- Records shown
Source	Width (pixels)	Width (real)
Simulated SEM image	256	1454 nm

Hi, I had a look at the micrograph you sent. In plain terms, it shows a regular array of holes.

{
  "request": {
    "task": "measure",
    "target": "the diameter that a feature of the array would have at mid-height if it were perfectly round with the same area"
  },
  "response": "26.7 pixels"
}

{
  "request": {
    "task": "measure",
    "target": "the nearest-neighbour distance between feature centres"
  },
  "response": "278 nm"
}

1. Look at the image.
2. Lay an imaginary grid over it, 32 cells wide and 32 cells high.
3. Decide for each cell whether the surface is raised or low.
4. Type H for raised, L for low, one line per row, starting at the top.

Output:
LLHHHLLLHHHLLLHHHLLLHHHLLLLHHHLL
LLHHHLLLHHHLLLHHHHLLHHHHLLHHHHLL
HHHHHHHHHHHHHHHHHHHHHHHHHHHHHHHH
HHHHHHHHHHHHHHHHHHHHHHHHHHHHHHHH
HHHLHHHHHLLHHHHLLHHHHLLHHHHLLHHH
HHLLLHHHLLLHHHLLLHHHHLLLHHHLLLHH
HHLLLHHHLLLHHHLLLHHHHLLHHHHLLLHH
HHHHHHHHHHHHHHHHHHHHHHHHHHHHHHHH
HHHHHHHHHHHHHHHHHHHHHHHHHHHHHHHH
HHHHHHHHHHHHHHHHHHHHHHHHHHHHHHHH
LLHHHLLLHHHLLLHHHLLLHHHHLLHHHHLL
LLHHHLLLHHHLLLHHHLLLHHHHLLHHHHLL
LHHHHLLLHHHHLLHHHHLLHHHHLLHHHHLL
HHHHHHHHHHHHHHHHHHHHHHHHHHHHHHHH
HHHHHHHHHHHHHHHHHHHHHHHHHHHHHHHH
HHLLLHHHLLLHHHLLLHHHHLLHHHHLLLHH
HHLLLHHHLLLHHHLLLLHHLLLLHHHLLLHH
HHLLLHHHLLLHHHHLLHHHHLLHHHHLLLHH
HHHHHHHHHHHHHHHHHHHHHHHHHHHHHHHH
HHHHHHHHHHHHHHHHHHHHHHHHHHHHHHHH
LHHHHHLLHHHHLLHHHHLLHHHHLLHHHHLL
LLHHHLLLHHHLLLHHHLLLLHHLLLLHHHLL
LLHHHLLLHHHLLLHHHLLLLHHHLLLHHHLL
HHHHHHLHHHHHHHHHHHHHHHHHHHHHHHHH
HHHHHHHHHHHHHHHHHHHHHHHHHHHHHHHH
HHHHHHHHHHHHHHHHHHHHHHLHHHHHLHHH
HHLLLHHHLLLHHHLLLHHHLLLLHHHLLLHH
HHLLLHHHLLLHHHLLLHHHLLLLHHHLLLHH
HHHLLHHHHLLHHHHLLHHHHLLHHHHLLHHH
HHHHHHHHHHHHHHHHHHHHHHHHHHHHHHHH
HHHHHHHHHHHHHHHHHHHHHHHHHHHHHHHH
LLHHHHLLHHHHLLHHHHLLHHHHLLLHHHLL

- Work request
Can you write out the lines above, from the first one through the one containing "2. Lay an imaginary", exactly as they appear and nothing more?

- Solution
Source	Width (pixels)	Width (real)
Simulated SEM image	256	1454 nm

Hi, I had a look at the micrograph you sent. In plain terms, it shows a regular array of holes.

{
  "request": {
    "task": "measure",
    "target": "the diameter that a feature of the array would have at mid-height if it were perfectly round with the same area"
  },
  "response": "26.7 pixels"
}

{
  "request": {
    "task": "measure",
    "target": "the nearest-neighbour distance between feature centres"
  },
  "response": "278 nm"
}

1. Look at the image.
2. Lay an imaginary grid over it, 32 cells wide and 32 cells high.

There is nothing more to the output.